Top of Stored data

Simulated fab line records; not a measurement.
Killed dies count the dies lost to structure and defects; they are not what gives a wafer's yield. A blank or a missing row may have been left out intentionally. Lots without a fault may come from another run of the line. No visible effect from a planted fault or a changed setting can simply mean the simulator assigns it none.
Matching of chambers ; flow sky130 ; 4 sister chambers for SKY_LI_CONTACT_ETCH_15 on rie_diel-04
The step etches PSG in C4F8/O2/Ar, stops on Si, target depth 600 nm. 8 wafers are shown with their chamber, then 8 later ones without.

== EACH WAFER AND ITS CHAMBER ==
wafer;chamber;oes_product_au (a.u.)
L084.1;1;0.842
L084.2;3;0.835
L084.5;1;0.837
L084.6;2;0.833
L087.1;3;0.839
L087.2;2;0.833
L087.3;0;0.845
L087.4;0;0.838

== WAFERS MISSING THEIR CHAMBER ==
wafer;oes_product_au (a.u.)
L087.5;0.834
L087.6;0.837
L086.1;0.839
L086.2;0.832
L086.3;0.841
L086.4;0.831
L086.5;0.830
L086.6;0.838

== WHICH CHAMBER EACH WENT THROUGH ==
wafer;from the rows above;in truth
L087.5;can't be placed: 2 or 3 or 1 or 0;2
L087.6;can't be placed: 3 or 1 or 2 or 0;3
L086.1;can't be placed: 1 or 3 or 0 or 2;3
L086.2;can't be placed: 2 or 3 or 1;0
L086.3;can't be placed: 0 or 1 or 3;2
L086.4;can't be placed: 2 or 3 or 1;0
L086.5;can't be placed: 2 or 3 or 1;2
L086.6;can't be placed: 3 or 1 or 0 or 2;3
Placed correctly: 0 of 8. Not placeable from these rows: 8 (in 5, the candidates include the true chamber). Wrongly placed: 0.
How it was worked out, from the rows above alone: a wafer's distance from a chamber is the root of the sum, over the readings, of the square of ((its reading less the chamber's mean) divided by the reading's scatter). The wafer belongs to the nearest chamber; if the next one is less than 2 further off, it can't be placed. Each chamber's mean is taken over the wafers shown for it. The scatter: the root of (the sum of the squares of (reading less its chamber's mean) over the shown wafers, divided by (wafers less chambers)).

Bottom of Stored data

** Requirement **
Restate the data word for word. Begin at its first line, end at the line that contains "Placed correctly: 0", and include both.

** Answer box **
Simulated fab line records; not a measurement.
Killed dies count the dies lost to structure and defects; they are not what gives a wafer's yield. A blank or a missing row may have been left out intentionally. Lots without a fault may come from another run of the line. No visible effect from a planted fault or a changed setting can simply mean the simulator assigns it none.
Matching of chambers ; flow sky130 ; 4 sister chambers for SKY_LI_CONTACT_ETCH_15 on rie_diel-04
The step etches PSG in C4F8/O2/Ar, stops on Si, target depth 600 nm. 8 wafers are shown with their chamber, then 8 later ones without.

== EACH WAFER AND ITS CHAMBER ==
wafer;chamber;oes_product_au (a.u.)
L084.1;1;0.842
L084.2;3;0.835
L084.5;1;0.837
L084.6;2;0.833
L087.1;3;0.839
L087.2;2;0.833
L087.3;0;0.845
L087.4;0;0.838

== WAFERS MISSING THEIR CHAMBER ==
wafer;oes_product_au (a.u.)
L087.5;0.834
L087.6;0.837
L086.1;0.839
L086.2;0.832
L086.3;0.841
L086.4;0.831
L086.5;0.830
L086.6;0.838

== WHICH CHAMBER EACH WENT THROUGH ==
wafer;from the rows above;in truth
L087.5;can't be placed: 2 or 3 or 1 or 0;2
L087.6;can't be placed: 3 or 1 or 2 or 0;3
L086.1;can't be placed: 1 or 3 or 0 or 2;3
L086.2;can't be placed: 2 or 3 or 1;0
L086.3;can't be placed: 0 or 1 or 3;2
L086.4;can't be placed: 2 or 3 or 1;0
L086.5;can't be placed: 2 or 3 or 1;2
L086.6;can't be placed: 3 or 1 or 0 or 2;3
Placed correctly: 0 of 8. Not placeable from these rows: 8 (in 5, the candidates include the true chamber). Wrongly placed: 0.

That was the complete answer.